→ **RECORDS SHOWN**:
------------------------------------

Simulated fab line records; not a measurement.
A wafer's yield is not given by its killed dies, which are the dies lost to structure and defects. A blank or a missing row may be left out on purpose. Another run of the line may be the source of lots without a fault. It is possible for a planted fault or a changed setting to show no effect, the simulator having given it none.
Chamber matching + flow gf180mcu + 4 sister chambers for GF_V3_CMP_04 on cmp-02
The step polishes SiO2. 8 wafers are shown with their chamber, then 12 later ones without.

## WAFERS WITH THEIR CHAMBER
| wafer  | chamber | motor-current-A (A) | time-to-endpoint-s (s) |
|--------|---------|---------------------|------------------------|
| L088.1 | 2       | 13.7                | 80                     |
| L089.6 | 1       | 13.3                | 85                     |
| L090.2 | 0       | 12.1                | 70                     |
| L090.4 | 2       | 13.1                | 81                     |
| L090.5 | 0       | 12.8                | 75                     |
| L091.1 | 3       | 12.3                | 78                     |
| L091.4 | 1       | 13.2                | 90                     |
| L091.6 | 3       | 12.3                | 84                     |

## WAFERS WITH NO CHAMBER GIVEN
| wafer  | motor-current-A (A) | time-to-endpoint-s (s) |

------------------------------------

→ **WORK REQUEST**: Using the data above, restate every record word for word.

→ **SOLUTION**:
Simulated fab line records; not a measurement.
A wafer's yield is not given by its killed dies, which are the dies lost to structure and defects. A blank or a missing row may be left out on purpose. Another run of the line may be the source of lots without a fault. It is possible for a planted fault or a changed setting to show no effect, the simulator having given it none.
Chamber matching + flow gf180mcu + 4 sister chambers for GF_V3_CMP_04 on cmp-02
The step polishes SiO2. 8 wafers are shown with their chamber, then 12 later ones without.

## WAFERS WITH THEIR CHAMBER
| wafer  | chamber | motor-current-A (A) | time-to-endpoint-s (s) |
|--------|---------|---------------------|------------------------|
| L088.1 | 2       | 13.7                | 80                     |
| L089.6 | 1       | 13.3                | 85                     |
| L090.2 | 0       | 12.1                | 70                     |
| L090.4 | 2       | 13.1                | 81                     |
| L090.5 | 0       | 12.8                | 75                     |
| L091.1 | 3       | 12.3                | 78                     |
| L091.4 | 1       | 13.2                | 90                     |
| L091.6 | 3       | 12.3                | 84                     |

## WAFERS WITH NO CHAMBER GIVEN
| wafer  | motor-current-A (A) | time-to-endpoint-s (s) |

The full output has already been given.